• Assignment: From the line with "Machine: conveyor reflow" to the line with "solder: tin-silver-copper; solder", retype every line exactly, including those two, and leave out the rest of the data below.

• Data for analysis:
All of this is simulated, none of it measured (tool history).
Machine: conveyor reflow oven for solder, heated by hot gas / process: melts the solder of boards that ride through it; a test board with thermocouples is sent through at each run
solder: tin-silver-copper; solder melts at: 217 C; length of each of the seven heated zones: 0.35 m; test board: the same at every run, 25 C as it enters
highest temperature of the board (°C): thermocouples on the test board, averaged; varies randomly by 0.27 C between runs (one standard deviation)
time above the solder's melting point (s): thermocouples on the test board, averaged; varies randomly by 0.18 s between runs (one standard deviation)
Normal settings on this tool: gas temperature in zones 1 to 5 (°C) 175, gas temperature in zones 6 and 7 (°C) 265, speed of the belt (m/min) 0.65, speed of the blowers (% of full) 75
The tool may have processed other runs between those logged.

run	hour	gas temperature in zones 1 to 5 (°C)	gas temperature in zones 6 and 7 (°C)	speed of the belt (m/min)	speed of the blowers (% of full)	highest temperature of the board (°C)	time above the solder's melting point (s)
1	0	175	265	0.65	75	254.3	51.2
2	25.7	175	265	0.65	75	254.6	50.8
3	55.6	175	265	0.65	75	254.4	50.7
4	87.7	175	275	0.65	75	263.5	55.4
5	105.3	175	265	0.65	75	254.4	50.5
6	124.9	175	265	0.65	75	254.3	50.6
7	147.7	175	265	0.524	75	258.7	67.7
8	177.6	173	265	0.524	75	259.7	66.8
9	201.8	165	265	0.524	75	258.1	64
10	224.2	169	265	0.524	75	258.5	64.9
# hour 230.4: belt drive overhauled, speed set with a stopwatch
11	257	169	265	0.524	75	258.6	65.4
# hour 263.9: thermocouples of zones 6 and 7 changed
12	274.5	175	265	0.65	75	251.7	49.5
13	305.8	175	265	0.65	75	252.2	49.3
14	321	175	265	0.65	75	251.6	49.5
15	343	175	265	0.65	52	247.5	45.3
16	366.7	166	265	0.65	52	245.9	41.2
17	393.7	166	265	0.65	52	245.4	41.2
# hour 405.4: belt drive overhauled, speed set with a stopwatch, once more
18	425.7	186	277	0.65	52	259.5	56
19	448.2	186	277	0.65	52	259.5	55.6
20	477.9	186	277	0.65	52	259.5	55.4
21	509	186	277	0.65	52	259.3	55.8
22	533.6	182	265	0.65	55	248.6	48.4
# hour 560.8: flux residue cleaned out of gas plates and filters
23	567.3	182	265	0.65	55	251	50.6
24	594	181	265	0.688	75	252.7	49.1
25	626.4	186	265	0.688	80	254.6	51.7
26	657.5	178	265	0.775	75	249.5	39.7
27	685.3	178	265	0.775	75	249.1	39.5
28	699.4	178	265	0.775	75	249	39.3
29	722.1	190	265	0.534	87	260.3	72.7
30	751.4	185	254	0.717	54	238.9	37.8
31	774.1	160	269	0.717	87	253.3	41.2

• Solution:
Machine: conveyor reflow oven for solder, heated by hot gas / process: melts the solder of boards that ride through it; a test board with thermocouples is sent through at each run
solder: tin-silver-copper; solder melts at: 217 C; length of each of the seven heated zones: 0.35 m; test board: the same at every run, 25 C as it enters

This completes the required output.